Extracted entries
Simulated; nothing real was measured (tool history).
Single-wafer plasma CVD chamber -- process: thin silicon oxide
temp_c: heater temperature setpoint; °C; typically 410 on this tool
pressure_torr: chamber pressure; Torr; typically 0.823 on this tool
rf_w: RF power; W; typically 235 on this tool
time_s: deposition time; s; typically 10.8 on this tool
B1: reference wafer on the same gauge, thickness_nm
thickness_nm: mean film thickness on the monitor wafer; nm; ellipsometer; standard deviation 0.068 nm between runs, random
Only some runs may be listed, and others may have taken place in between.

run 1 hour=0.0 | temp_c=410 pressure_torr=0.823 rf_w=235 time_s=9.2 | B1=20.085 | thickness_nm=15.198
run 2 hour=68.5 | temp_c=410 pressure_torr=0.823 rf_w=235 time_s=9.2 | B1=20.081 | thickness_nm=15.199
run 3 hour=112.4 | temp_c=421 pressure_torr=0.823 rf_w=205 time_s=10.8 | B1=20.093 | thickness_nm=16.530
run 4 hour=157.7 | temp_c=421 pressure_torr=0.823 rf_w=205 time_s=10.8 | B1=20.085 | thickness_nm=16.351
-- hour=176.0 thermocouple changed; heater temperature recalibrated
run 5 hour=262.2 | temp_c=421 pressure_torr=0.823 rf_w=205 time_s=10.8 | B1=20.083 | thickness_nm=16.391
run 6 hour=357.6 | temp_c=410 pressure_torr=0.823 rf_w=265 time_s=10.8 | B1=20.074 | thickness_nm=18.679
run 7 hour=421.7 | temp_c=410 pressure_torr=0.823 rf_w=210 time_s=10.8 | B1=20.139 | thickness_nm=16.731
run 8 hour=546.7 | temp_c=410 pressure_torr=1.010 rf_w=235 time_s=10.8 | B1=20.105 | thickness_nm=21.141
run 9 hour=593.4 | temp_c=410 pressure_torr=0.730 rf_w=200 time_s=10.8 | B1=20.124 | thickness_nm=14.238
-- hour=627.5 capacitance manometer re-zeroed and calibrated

Exercise
Set down, exactly as they appear, the lines above from the first one to the line that holds "run 4 hour=157.7", both included, please, and no others.

Exercise response
Simulated; nothing real was measured (tool history).
Single-wafer plasma CVD chamber -- process: thin silicon oxide
temp_c: heater temperature setpoint; °C; typically 410 on this tool
pressure_torr: chamber pressure; Torr; typically 0.823 on this tool
rf_w: RF power; W; typically 235 on this tool
time_s: deposition time; s; typically 10.8 on this tool
B1: reference wafer on the same gauge, thickness_nm
thickness_nm: mean film thickness on the monitor wafer; nm; ellipsometer; standard deviation 0.068 nm between runs, random
Only some runs may be listed, and others may have taken place in between.

run 1 hour=0.0 | temp_c=410 pressure_torr=0.823 rf_w=235 time_s=9.2 | B1=20.085 | thickness_nm=15.198
run 2 hour=68.5 | temp_c=410 pressure_torr=0.823 rf_w=235 time_s=9.2 | B1=20.081 | thickness_nm=15.199
run 3 hour=112.4 | temp_c=421 pressure_torr=0.823 rf_w=205 time_s=10.8 | B1=20.093 | thickness_nm=16.530
run 4 hour=157.7 | temp_c=421 pressure_torr=0.823 rf_w=205 time_s=10.8 | B1=20.085 | thickness_nm=16.351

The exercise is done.